**** DATA FOR ANALYSIS ****

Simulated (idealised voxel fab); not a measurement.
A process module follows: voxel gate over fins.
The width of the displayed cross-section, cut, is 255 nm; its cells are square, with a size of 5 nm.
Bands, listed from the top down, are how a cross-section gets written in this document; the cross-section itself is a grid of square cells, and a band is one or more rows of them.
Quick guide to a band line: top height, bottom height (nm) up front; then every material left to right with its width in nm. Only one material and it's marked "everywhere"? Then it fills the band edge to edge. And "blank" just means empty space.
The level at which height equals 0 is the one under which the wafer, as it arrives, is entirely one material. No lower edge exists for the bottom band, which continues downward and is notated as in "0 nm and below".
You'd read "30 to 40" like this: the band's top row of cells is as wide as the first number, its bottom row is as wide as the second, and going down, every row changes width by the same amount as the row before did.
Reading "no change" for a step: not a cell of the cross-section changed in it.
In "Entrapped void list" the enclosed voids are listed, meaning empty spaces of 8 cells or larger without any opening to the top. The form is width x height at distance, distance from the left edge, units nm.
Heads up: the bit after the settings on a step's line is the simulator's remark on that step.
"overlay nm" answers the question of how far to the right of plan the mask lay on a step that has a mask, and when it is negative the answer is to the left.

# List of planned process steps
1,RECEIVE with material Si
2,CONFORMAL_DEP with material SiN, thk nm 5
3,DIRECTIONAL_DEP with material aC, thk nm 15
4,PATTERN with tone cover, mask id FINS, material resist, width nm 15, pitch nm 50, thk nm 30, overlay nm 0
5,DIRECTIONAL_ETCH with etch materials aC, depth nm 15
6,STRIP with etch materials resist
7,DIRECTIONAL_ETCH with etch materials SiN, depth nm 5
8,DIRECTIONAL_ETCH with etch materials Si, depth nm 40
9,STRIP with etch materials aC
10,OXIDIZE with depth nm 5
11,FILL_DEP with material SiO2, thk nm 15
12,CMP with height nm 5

****

- _WORK ITEM_: Restate verbatim all lines from the start of the data through the line containing "The width of", with both ends kept.

- _RESPONSE AREA_:
Simulated (idealised voxel fab); not a measurement.
A process module follows: voxel gate over fins.
The width of the displayed cross-section, cut, is 255 nm; its cells are square, with a size of 5 nm.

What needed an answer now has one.